▶ _INFORMATION PROVIDED_:
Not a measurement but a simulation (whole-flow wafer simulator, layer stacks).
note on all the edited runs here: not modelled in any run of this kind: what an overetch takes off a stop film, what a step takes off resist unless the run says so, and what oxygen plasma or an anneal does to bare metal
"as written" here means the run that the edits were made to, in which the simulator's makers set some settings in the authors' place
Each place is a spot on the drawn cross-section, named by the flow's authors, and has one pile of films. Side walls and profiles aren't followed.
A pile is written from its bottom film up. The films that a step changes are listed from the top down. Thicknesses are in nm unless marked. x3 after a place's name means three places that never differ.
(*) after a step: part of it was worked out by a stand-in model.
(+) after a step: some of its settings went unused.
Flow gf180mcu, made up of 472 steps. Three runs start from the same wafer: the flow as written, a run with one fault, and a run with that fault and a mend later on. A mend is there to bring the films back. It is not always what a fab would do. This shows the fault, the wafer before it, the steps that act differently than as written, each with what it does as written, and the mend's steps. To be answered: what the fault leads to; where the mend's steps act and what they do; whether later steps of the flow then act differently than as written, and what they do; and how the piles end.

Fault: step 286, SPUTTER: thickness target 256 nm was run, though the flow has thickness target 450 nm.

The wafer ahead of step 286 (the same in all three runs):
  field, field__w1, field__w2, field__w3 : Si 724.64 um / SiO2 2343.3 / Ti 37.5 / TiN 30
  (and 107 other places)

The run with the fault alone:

▶ _WORK TASK_:
Repeat the material in full, exactly as it reads.

▶ _TASK RESULT_:
Not a measurement but a simulation (whole-flow wafer simulator, layer stacks).
note on all the edited runs here: not modelled in any run of this kind: what an overetch takes off a stop film, what a step takes off resist unless the run says so, and what oxygen plasma or an anneal does to bare metal
"as written" here means the run that the edits were made to, in which the simulator's makers set some settings in the authors' place
Each place is a spot on the drawn cross-section, named by the flow's authors, and has one pile of films. Side walls and profiles aren't followed.
A pile is written from its bottom film up. The films that a step changes are listed from the top down. Thicknesses are in nm unless marked. x3 after a place's name means three places that never differ.
(*) after a step: part of it was worked out by a stand-in model.
(+) after a step: some of its settings went unused.
Flow gf180mcu, made up of 472 steps. Three runs start from the same wafer: the flow as written, a run with one fault, and a run with that fault and a mend later on. A mend is there to bring the films back. It is not always what a fab would do. This shows the fault, the wafer before it, the steps that act differently than as written, each with what it does as written, and the mend's steps. To be answered: what the fault leads to; where the mend's steps act and what they do; whether later steps of the flow then act differently than as written, and what they do; and how the piles end.

Fault: step 286, SPUTTER: thickness target 256 nm was run, though the flow has thickness target 450 nm.

The wafer ahead of step 286 (the same in all three runs):
  field, field__w1, field__w2, field__w3 : Si 724.64 um / SiO2 2343.3 / Ti 37.5 / TiN 30
  (and 107 other places)

The run with the fault alone:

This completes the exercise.